Work item
Search the listing below for the line containing "4 op MASKED_ETCH". From there through the line containing "8 op SELECTIVE_ETCH", transcribe every line exactly, both ends included.

Data shown
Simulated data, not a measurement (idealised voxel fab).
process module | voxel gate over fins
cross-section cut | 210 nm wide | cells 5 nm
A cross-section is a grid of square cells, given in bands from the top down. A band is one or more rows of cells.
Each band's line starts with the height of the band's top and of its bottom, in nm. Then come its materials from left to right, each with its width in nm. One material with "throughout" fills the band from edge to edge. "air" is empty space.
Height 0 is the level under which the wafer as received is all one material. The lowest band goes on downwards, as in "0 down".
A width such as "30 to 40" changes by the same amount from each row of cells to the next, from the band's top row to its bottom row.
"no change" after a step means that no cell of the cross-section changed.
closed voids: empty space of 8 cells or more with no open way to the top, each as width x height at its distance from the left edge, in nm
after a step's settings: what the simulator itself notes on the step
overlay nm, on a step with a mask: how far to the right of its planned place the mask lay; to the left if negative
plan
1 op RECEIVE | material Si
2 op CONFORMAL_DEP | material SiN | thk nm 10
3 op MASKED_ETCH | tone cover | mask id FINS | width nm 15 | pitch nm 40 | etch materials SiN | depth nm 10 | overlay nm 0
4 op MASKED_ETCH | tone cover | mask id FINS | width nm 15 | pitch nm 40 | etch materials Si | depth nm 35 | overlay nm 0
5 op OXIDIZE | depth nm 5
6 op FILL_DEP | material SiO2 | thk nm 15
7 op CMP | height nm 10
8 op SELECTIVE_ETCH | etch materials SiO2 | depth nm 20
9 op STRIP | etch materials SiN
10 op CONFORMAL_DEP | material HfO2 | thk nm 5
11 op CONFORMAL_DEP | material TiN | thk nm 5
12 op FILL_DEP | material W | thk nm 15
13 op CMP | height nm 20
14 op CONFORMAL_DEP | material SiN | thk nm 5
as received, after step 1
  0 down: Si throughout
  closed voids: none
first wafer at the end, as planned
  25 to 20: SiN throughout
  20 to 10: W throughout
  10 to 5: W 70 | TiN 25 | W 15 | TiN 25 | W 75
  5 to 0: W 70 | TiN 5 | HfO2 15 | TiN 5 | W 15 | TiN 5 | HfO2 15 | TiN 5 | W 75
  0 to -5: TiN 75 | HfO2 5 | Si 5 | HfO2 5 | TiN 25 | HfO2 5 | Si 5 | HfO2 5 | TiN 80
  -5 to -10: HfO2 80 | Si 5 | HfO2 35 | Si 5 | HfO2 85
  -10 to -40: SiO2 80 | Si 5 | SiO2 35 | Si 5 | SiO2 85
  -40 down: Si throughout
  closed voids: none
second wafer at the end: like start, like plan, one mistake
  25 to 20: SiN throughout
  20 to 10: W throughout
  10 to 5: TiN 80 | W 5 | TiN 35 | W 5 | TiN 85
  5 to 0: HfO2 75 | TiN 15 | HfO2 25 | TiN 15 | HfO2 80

Task result
4 op MASKED_ETCH | tone cover | mask id FINS | width nm 15 | pitch nm 40 | etch materials Si | depth nm 35 | overlay nm 0
5 op OXIDIZE | depth nm 5
6 op FILL_DEP | material SiO2 | thk nm 15
7 op CMP | height nm 10
8 op SELECTIVE_ETCH | etch materials SiO2 | depth nm 20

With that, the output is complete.